### [WORK REQUEST]
From first line to last, give the material again unchanged.

****************************************

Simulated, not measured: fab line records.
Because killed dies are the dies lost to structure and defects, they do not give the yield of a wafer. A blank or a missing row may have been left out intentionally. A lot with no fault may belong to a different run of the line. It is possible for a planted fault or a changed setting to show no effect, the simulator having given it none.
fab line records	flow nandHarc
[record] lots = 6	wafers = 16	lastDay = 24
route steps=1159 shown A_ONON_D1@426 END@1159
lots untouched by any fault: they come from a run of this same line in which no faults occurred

****************************************

### [ANSWER SPACE]
Simulated, not measured: fab line records.
Because killed dies are the dies lost to structure and defects, they do not give the yield of a wafer. A blank or a missing row may have been left out intentionally. A lot with no fault may belong to a different run of the line. It is possible for a planted fault or a changed setting to show no effect, the simulator having given it none.
fab line records	flow nandHarc
[record] lots = 6	wafers = 16	lastDay = 24
route steps=1159 shown A_ONON_D1@426 END@1159
lots untouched by any fault: they come from a run of this same line in which no faults occurred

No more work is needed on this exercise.